Action item
Print the first line of the material below and each line after it, exactly as written, ending with the line that contains "pressure: pressure of".

Recorded data

○ ○ ○ ○ ○ ○ ○

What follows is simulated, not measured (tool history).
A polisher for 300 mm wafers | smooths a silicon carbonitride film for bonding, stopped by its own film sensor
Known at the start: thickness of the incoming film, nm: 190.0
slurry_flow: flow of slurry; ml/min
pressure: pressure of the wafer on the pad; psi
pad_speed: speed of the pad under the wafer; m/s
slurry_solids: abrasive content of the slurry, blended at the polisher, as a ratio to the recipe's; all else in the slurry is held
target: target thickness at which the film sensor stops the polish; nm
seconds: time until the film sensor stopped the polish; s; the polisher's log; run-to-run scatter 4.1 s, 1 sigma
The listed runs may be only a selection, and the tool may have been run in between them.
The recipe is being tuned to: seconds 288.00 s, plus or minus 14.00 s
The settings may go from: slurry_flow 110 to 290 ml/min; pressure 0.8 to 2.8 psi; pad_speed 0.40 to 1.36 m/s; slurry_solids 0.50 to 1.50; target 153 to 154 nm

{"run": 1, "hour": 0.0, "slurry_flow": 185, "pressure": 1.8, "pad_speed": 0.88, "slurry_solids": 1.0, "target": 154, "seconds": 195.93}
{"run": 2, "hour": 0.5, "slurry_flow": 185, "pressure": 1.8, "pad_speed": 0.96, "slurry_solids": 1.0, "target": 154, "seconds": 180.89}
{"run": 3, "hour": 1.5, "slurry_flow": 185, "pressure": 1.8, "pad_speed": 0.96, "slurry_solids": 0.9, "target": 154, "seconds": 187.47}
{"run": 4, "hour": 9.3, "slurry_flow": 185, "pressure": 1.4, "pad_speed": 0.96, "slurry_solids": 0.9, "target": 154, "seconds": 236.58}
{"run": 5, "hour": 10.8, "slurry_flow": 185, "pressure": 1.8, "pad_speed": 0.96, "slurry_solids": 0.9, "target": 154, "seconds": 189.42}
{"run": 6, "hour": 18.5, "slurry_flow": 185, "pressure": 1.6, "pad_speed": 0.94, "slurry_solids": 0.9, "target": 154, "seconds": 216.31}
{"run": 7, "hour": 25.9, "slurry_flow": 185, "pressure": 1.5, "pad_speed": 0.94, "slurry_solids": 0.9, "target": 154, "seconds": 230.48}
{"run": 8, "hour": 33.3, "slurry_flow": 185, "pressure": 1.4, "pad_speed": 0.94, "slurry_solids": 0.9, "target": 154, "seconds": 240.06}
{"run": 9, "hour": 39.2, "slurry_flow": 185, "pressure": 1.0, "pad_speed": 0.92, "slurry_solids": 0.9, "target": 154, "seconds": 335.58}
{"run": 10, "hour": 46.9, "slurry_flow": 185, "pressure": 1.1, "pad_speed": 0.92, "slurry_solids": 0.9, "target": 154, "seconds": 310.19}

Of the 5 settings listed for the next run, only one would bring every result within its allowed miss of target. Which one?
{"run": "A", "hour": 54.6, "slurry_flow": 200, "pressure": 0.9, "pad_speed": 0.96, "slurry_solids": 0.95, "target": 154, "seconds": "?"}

○ ○ ○ ○ ○ ○ ○

Expected answer
What follows is simulated, not measured (tool history).
A polisher for 300 mm wafers | smooths a silicon carbonitride film for bonding, stopped by its own film sensor
Known at the start: thickness of the incoming film, nm: 190.0
slurry_flow: flow of slurry; ml/min
pressure: pressure of the wafer on the pad; psi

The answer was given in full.